[Given entries Boundary: Start]
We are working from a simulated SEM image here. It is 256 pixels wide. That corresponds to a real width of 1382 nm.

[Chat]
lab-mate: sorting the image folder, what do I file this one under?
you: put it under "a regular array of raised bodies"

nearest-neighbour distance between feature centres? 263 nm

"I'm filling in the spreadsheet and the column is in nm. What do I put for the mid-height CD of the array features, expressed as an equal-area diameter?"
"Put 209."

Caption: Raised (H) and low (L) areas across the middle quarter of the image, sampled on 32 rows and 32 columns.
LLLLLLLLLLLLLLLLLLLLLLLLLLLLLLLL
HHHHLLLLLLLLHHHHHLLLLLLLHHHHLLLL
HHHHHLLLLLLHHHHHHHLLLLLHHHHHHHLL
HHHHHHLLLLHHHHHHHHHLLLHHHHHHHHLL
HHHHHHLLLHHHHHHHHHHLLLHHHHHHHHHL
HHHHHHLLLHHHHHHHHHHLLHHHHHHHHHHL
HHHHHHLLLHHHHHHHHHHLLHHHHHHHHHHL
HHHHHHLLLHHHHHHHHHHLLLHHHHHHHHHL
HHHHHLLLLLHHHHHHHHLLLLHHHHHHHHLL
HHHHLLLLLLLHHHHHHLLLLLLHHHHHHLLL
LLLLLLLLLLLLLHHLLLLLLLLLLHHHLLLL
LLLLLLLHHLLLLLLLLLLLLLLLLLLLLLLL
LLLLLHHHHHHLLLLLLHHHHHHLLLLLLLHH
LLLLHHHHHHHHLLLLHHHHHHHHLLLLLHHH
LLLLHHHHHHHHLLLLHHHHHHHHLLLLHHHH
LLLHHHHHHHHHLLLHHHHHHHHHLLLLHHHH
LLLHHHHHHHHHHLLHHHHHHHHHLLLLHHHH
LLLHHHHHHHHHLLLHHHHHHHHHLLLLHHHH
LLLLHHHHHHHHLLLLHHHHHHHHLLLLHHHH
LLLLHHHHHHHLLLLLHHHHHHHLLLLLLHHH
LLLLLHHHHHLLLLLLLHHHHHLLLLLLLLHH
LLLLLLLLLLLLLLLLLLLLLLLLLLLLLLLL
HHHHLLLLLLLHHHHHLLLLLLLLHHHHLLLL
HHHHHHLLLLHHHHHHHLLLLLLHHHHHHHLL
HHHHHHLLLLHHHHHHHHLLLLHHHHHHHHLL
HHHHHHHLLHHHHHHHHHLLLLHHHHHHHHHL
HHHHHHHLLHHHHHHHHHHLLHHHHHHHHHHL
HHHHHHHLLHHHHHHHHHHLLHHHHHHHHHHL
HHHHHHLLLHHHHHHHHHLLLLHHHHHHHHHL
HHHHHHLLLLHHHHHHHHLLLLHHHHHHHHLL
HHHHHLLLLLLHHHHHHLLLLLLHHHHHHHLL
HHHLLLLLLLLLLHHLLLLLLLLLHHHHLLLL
[Given entries Boundary: End]

◆ **Brief**:
Word for word, restate the entries from the first line to the line that has "LLLLHHHHHHHHLLLLHHHHHHHHLLLLLHHH", both included, and nothing else.

◆ **Worked solution**:
We are working from a simulated SEM image here. It is 256 pixels wide. That corresponds to a real width of 1382 nm.

[Chat]
lab-mate: sorting the image folder, what do I file this one under?
you: put it under "a regular array of raised bodies"

nearest-neighbour distance between feature centres? 263 nm

"I'm filling in the spreadsheet and the column is in nm. What do I put for the mid-height CD of the array features, expressed as an equal-area diameter?"
"Put 209."

Caption: Raised (H) and low (L) areas across the middle quarter of the image, sampled on 32 rows and 32 columns.
LLLLLLLLLLLLLLLLLLLLLLLLLLLLLLLL
HHHHLLLLLLLLHHHHHLLLLLLLHHHHLLLL
HHHHHLLLLLLHHHHHHHLLLLLHHHHHHHLL
HHHHHHLLLLHHHHHHHHHLLLHHHHHHHHLL
HHHHHHLLLHHHHHHHHHHLLLHHHHHHHHHL
HHHHHHLLLHHHHHHHHHHLLHHHHHHHHHHL
HHHHHHLLLHHHHHHHHHHLLHHHHHHHHHHL
HHHHHHLLLHHHHHHHHHHLLLHHHHHHHHHL
HHHHHLLLLLHHHHHHHHLLLLHHHHHHHHLL
HHHHLLLLLLLHHHHHHLLLLLLHHHHHHLLL
LLLLLLLLLLLLLHHLLLLLLLLLLHHHLLLL
LLLLLLLHHLLLLLLLLLLLLLLLLLLLLLLL
LLLLLHHHHHHLLLLLLHHHHHHLLLLLLLHH
LLLLHHHHHHHHLLLLHHHHHHHHLLLLLHHH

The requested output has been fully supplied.